> [TASK ITEM]: Look below for the line holding "LLLLHHHHHLLLLLHHHHHLLLLHHHHHHLLL" and the line holding "LLHHHHHHLLLLHHHHHHLLLLHHHHHLLLLL". Transcribe exactly those lines and all lines between them, nothing more.

> [DATASET EXCERPTS]:
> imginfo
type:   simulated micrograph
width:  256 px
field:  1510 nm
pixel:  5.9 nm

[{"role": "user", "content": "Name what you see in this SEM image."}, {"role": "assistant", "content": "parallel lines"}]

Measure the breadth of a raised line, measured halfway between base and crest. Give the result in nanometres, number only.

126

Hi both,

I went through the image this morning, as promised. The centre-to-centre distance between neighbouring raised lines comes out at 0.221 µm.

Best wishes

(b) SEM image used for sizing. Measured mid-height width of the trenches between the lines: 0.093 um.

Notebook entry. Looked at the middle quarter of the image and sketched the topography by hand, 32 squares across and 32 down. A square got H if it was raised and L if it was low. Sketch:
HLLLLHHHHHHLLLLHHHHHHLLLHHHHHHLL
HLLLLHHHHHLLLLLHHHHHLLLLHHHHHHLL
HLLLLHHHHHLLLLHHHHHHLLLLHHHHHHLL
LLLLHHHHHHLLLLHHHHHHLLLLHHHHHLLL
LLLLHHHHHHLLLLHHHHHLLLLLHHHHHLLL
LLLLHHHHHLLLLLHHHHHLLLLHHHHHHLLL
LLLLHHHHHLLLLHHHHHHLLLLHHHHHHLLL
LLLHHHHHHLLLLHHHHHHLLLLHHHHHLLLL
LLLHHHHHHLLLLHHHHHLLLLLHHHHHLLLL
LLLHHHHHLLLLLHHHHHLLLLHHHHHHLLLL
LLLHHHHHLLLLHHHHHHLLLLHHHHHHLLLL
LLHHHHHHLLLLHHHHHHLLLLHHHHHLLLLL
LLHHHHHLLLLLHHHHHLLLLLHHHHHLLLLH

> [PROBLEM SOLUTION]:
LLLLHHHHHLLLLLHHHHHLLLLHHHHHHLLL
LLLLHHHHHLLLLHHHHHHLLLLHHHHHHLLL
LLLHHHHHHLLLLHHHHHHLLLLHHHHHLLLL
LLLHHHHHHLLLLHHHHHLLLLLHHHHHLLLL
LLLHHHHHLLLLLHHHHHLLLLHHHHHHLLLL
LLLHHHHHLLLLHHHHHHLLLLHHHHHHLLLL
LLHHHHHHLLLLHHHHHHLLLLHHHHHLLLLL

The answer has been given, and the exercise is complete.